*Information shown*.
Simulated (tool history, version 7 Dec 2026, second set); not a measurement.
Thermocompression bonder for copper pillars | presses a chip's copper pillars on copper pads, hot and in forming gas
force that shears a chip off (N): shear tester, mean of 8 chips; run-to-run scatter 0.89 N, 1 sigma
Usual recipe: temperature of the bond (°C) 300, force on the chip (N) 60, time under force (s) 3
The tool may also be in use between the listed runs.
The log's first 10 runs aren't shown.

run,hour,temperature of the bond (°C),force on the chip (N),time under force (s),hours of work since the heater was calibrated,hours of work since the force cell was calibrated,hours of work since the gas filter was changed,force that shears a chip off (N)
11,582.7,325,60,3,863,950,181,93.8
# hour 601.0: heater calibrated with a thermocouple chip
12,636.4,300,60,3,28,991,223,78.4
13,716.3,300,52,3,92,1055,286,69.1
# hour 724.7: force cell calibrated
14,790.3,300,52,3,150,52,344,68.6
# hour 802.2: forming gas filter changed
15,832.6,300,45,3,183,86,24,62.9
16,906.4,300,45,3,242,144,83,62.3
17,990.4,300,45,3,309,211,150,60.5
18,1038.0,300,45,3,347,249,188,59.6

*Work item*. Beginning with the first line, transcribe the complete listing exactly.

*Answer space*.
Simulated (tool history, version 7 Dec 2026, second set); not a measurement.
Thermocompression bonder for copper pillars | presses a chip's copper pillars on copper pads, hot and in forming gas
force that shears a chip off (N): shear tester, mean of 8 chips; run-to-run scatter 0.89 N, 1 sigma
Usual recipe: temperature of the bond (°C) 300, force on the chip (N) 60, time under force (s) 3
The tool may also be in use between the listed runs.
The log's first 10 runs aren't shown.

run,hour,temperature of the bond (°C),force on the chip (N),time under force (s),hours of work since the heater was calibrated,hours of work since the force cell was calibrated,hours of work since the gas filter was changed,force that shears a chip off (N)
11,582.7,325,60,3,863,950,181,93.8
# hour 601.0: heater calibrated with a thermocouple chip
12,636.4,300,60,3,28,991,223,78.4
13,716.3,300,52,3,92,1055,286,69.1
# hour 724.7: force cell calibrated
14,790.3,300,52,3,150,52,344,68.6
# hour 802.2: forming gas filter changed
15,832.6,300,45,3,183,86,24,62.9
16,906.4,300,45,3,242,144,83,62.3
17,990.4,300,45,3,309,211,150,60.5
18,1038.0,300,45,3,347,249,188,59.6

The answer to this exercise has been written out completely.